(DATA FOR ANALYSIS)

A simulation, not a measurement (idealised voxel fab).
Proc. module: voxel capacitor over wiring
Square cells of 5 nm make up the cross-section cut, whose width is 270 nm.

(End DATA FOR ANALYSIS)

- **ASSIGNED TASK**: Exactly reproduce the material above.

- **EXERCISE OUTPUT**:
A simulation, not a measurement (idealised voxel fab).
Proc. module: voxel capacitor over wiring
Square cells of 5 nm make up the cross-section cut, whose width is 270 nm.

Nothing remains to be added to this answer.